_DATA_:
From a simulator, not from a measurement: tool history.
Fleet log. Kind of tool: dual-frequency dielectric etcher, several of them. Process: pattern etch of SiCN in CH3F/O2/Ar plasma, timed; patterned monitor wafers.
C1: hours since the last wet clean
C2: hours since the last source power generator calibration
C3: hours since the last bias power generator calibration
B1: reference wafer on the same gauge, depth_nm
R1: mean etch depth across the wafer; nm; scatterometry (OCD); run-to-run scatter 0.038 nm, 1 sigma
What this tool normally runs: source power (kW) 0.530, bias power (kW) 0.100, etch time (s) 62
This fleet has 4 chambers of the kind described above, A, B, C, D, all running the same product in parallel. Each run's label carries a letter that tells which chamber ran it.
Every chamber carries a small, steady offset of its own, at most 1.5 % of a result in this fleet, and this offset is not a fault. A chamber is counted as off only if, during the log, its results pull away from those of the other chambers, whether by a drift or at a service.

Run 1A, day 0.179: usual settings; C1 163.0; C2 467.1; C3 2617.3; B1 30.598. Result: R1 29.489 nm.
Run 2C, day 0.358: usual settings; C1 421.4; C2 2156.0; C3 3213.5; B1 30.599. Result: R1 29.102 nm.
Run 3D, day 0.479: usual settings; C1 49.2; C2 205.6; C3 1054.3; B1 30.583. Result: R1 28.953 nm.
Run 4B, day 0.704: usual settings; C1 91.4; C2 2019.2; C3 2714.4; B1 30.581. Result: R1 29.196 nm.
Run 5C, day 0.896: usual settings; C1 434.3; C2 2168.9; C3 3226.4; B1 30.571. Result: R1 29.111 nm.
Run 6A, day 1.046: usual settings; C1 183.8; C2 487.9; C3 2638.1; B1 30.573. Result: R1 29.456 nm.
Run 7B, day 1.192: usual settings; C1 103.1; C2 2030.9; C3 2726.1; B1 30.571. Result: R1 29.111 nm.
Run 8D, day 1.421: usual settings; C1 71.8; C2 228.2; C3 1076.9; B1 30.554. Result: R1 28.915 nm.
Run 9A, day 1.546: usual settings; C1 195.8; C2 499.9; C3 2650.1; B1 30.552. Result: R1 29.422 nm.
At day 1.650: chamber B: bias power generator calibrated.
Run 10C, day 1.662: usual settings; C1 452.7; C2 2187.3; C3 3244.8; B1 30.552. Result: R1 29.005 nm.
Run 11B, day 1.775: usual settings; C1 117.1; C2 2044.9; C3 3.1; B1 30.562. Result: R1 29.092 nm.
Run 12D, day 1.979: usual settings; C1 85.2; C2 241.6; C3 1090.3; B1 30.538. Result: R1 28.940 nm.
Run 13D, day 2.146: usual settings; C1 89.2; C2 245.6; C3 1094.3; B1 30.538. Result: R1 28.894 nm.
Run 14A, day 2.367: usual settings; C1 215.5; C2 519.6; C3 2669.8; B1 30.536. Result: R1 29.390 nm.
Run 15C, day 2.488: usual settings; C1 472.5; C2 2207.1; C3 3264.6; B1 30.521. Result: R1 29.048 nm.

_REQUIREMENT_:
Looking at the material above, please copy exactly every line from its first line through the line containing "C2: hours since", with both ends included and nothing else.

_EXERCISE RESULT_:
From a simulator, not from a measurement: tool history.
Fleet log. Kind of tool: dual-frequency dielectric etcher, several of them. Process: pattern etch of SiCN in CH3F/O2/Ar plasma, timed; patterned monitor wafers.
C1: hours since the last wet clean
C2: hours since the last source power generator calibration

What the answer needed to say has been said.